The data:
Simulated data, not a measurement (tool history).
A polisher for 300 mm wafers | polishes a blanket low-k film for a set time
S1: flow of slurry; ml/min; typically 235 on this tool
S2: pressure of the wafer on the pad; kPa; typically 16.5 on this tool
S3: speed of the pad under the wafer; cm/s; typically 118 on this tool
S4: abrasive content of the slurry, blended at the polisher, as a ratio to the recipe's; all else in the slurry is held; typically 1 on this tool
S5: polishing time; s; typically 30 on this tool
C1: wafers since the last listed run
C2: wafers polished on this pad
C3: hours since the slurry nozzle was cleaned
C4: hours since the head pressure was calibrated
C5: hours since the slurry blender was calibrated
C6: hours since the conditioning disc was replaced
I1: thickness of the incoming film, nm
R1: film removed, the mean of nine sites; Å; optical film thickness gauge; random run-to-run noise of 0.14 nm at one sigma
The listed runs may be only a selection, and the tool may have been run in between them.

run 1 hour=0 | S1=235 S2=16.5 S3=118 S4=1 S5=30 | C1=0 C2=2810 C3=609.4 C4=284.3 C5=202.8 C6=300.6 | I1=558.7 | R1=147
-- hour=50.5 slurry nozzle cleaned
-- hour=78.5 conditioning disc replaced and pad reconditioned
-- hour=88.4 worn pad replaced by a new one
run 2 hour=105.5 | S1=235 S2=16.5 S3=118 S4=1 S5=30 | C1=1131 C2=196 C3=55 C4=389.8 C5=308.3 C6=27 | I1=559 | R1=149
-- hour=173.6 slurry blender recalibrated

Work task:
Exactly as it appears above, retype the material in full.

Expected answer:
Simulated data, not a measurement (tool history).
A polisher for 300 mm wafers | polishes a blanket low-k film for a set time
S1: flow of slurry; ml/min; typically 235 on this tool
S2: pressure of the wafer on the pad; kPa; typically 16.5 on this tool
S3: speed of the pad under the wafer; cm/s; typically 118 on this tool
S4: abrasive content of the slurry, blended at the polisher, as a ratio to the recipe's; all else in the slurry is held; typically 1 on this tool
S5: polishing time; s; typically 30 on this tool
C1: wafers since the last listed run
C2: wafers polished on this pad
C3: hours since the slurry nozzle was cleaned
C4: hours since the head pressure was calibrated
C5: hours since the slurry blender was calibrated
C6: hours since the conditioning disc was replaced
I1: thickness of the incoming film, nm
R1: film removed, the mean of nine sites; Å; optical film thickness gauge; random run-to-run noise of 0.14 nm at one sigma
The listed runs may be only a selection, and the tool may have been run in between them.

run 1 hour=0 | S1=235 S2=16.5 S3=118 S4=1 S5=30 | C1=0 C2=2810 C3=609.4 C4=284.3 C5=202.8 C6=300.6 | I1=558.7 | R1=147
-- hour=50.5 slurry nozzle cleaned
-- hour=78.5 conditioning disc replaced and pad reconditioned
-- hour=88.4 worn pad replaced by a new one
run 2 hour=105.5 | S1=235 S2=16.5 S3=118 S4=1 S5=30 | C1=1131 C2=196 C3=55 C4=389.8 C5=308.3 C6=27 | I1=559 | R1=149
-- hour=173.6 slurry blender recalibrated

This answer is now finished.